### Required action
Write out the data below exactly, beginning with the first line and ending once the line that has "Killed dies count" is written.

▽

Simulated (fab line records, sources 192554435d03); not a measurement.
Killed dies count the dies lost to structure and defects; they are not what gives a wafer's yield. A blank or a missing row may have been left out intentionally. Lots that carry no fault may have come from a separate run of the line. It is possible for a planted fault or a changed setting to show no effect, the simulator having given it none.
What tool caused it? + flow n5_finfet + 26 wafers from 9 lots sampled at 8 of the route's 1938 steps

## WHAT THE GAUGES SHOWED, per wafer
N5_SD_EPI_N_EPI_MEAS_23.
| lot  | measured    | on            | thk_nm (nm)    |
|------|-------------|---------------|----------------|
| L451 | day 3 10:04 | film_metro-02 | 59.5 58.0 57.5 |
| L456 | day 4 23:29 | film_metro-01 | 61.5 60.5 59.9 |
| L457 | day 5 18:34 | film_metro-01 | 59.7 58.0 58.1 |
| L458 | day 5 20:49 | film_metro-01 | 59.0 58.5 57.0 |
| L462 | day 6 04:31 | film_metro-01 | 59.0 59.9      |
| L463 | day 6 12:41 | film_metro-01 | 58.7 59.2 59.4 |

△

### Task result
Simulated (fab line records, sources 192554435d03); not a measurement.
Killed dies count the dies lost to structure and defects; they are not what gives a wafer's yield. A blank or a missing row may have been left out intentionally. Lots that carry no fault may have come from a separate run of the line. It is possible for a planted fault or a changed setting to show no effect, the simulator having given it none.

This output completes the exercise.